*** Block opens ***

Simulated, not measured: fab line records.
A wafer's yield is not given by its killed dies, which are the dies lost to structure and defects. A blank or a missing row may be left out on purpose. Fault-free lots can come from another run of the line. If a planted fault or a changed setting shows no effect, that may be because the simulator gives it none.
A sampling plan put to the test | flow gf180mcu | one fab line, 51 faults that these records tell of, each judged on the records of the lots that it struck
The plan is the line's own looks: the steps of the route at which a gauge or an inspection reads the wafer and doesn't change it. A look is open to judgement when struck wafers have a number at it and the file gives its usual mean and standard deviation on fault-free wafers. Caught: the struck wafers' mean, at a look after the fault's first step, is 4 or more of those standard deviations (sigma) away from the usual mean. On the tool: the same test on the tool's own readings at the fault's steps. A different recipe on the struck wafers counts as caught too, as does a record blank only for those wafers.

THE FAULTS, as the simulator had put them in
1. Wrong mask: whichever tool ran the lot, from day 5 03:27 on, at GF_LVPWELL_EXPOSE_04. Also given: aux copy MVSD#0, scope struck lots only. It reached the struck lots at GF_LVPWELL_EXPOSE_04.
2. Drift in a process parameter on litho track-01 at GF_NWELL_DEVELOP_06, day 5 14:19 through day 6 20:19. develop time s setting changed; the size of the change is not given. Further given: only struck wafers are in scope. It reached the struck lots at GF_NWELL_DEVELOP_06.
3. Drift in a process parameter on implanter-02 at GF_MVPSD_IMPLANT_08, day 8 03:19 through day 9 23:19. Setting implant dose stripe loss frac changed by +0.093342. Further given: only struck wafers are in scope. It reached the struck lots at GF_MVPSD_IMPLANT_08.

*** Block closes ***

Work instruction. Whatever else the listing above holds, retype exactly only the lines from the one containing "1. Wrong mask: whichever" to the one containing "2. Drift in", both ends kept.

Answer area.
1. Wrong mask: whichever tool ran the lot, from day 5 03:27 on, at GF_LVPWELL_EXPOSE_04. Also given: aux copy MVSD#0, scope struck lots only. It reached the struck lots at GF_LVPWELL_EXPOSE_04.
2. Drift in a process parameter on litho track-01 at GF_NWELL_DEVELOP_06, day 5 14:19 through day 6 20:19. develop time s setting changed; the size of the change is not given. Further given: only struck wafers are in scope. It reached the struck lots at GF_NWELL_DEVELOP_06.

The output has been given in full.